**REQUIREMENT**
Could you print exactly the lines of the listing below, starting at the line that has "26 SPUTTER: material" and ending at the line that has "31 PEB: KrF resist, 90 s", and only those lines?

**GIVEN INFORMATION**
========================================

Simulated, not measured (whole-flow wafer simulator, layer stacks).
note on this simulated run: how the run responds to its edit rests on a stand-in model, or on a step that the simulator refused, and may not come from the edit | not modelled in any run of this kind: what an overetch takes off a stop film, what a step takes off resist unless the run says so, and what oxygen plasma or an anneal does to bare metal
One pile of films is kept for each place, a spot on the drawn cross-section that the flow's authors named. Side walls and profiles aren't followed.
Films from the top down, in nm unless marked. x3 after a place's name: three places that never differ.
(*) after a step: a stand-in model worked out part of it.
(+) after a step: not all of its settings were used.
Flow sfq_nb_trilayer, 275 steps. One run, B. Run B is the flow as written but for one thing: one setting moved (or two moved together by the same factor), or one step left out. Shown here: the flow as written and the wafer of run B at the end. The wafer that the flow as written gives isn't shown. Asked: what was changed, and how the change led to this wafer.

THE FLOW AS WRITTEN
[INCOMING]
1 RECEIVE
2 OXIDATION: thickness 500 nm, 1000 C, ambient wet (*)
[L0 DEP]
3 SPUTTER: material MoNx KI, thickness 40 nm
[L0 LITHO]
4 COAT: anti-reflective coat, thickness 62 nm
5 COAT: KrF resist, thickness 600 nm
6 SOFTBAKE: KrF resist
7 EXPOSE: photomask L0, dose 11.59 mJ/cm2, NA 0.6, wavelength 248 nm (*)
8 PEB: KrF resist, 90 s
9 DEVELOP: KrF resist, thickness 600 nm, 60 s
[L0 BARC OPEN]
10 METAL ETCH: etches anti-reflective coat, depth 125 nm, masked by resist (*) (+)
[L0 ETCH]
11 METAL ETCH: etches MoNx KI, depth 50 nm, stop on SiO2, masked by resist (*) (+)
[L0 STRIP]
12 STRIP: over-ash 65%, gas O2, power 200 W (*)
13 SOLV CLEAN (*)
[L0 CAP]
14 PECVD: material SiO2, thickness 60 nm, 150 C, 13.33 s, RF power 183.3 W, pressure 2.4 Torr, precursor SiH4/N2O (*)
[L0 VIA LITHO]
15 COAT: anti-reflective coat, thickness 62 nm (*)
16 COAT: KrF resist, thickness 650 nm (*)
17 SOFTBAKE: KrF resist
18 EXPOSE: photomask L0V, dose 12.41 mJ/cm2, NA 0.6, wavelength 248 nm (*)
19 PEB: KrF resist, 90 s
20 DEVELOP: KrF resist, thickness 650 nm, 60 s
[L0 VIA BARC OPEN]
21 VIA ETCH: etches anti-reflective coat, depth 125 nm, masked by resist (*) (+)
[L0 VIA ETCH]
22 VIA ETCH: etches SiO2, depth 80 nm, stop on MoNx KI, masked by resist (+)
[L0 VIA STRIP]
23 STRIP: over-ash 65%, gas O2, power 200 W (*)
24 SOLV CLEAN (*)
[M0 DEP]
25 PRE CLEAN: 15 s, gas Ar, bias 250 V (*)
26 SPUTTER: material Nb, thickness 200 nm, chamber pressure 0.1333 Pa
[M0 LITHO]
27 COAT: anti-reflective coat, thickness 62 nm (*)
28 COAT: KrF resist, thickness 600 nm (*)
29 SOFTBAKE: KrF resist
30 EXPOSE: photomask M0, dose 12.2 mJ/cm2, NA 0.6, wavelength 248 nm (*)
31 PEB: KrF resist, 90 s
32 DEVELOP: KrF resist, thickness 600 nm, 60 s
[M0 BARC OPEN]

========================================

**YOUR SOLUTION**
26 SPUTTER: material Nb, thickness 200 nm, chamber pressure 0.1333 Pa
[M0 LITHO]
27 COAT: anti-reflective coat, thickness 62 nm (*)
28 COAT: KrF resist, thickness 600 nm (*)
29 SOFTBAKE: KrF resist
30 EXPOSE: photomask M0, dose 12.2 mJ/cm2, NA 0.6, wavelength 248 nm (*)
31 PEB: KrF resist, 90 s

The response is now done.